DATA below:
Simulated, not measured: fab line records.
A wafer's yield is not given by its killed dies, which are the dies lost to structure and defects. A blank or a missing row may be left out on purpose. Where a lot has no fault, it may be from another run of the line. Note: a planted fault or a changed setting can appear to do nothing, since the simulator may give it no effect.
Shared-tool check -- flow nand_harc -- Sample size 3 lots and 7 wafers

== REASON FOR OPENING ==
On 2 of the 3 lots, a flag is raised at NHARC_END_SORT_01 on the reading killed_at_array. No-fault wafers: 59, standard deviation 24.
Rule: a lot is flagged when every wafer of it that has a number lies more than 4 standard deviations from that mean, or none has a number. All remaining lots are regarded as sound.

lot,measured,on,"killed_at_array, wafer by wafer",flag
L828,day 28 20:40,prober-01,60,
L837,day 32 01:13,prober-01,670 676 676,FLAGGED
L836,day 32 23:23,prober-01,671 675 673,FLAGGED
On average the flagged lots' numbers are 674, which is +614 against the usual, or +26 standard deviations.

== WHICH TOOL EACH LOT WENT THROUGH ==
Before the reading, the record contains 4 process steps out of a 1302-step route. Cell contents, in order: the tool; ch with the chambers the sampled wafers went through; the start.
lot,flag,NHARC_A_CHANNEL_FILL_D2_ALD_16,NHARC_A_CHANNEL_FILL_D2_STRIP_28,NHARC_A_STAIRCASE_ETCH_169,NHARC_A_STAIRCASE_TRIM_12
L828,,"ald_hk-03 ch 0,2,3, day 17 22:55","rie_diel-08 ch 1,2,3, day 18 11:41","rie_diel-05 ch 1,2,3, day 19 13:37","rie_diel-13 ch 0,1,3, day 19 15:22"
End of DATA.

REQUIRED ACTION: Look above and return each line of the records exactly, from the very first through the line with "On 2 of the", both included.

WORKED SOLUTION:
Simulated, not measured: fab line records.
A wafer's yield is not given by its killed dies, which are the dies lost to structure and defects. A blank or a missing row may be left out on purpose. Where a lot has no fault, it may be from another run of the line. Note: a planted fault or a changed setting can appear to do nothing, since the simulator may give it no effect.
Shared-tool check -- flow nand_harc -- Sample size 3 lots and 7 wafers

== REASON FOR OPENING ==
On 2 of the 3 lots, a flag is raised at NHARC_END_SORT_01 on the reading killed_at_array. No-fault wafers: 59, standard deviation 24.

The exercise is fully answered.